Brief: Repeat the entries. Each one must match exactly.

Source data:
======

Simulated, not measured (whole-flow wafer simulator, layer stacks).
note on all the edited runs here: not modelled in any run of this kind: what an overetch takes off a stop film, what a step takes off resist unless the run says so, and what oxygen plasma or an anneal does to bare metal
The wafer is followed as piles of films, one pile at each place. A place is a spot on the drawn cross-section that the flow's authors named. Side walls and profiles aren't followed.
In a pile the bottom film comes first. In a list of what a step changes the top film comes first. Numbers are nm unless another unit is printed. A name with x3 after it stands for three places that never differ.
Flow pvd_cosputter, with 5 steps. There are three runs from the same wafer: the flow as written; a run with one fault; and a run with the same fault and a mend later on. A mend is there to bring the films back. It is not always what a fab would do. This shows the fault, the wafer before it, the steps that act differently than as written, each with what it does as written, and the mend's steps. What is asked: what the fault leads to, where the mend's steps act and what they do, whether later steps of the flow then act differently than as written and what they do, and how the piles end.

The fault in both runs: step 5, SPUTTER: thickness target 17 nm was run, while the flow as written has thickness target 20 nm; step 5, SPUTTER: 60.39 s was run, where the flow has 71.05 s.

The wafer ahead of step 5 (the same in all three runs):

======

Your solution:
Simulated, not measured (whole-flow wafer simulator, layer stacks).
note on all the edited runs here: not modelled in any run of this kind: what an overetch takes off a stop film, what a step takes off resist unless the run says so, and what oxygen plasma or an anneal does to bare metal
The wafer is followed as piles of films, one pile at each place. A place is a spot on the drawn cross-section that the flow's authors named. Side walls and profiles aren't followed.
In a pile the bottom film comes first. In a list of what a step changes the top film comes first. Numbers are nm unless another unit is printed. A name with x3 after it stands for three places that never differ.
Flow pvd_cosputter, with 5 steps. There are three runs from the same wafer: the flow as written; a run with one fault; and a run with the same fault and a mend later on. A mend is there to bring the films back. It is not always what a fab would do. This shows the fault, the wafer before it, the steps that act differently than as written, each with what it does as written, and the mend's steps. What is asked: what the fault leads to, where the mend's steps act and what they do, whether later steps of the flow then act differently than as written and what they do, and how the piles end.

The fault in both runs: step 5, SPUTTER: thickness target 17 nm was run, while the flow as written has thickness target 20 nm; step 5, SPUTTER: 60.39 s was run, where the flow has 71.05 s.

The wafer ahead of step 5 (the same in all three runs):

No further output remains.